▶ [Requirement]: In the listing below, a line holding "- SFQ_TRILAYER_M5_LITHO_PEB_126: peb" and a line holding "- SFQ_TRILAYER_M5_LITHO_DEVELOP_125: time" mark the range. Retype both exactly, with all lines between them.

▶ [Supplied entries]:
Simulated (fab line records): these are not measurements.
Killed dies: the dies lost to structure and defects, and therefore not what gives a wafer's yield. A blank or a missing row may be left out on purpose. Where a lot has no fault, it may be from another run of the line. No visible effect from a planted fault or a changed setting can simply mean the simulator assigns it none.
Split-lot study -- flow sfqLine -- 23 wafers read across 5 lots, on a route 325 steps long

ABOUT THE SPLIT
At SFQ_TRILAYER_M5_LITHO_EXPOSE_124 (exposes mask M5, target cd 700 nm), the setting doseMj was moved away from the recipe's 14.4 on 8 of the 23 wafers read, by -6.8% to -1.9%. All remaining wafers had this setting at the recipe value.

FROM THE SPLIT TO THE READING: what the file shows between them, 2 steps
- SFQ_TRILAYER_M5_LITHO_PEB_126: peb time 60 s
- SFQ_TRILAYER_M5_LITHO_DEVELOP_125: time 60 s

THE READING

▶ [Exercise output]:
- SFQ_TRILAYER_M5_LITHO_PEB_126: peb time 60 s
- SFQ_TRILAYER_M5_LITHO_DEVELOP_125: time 60 s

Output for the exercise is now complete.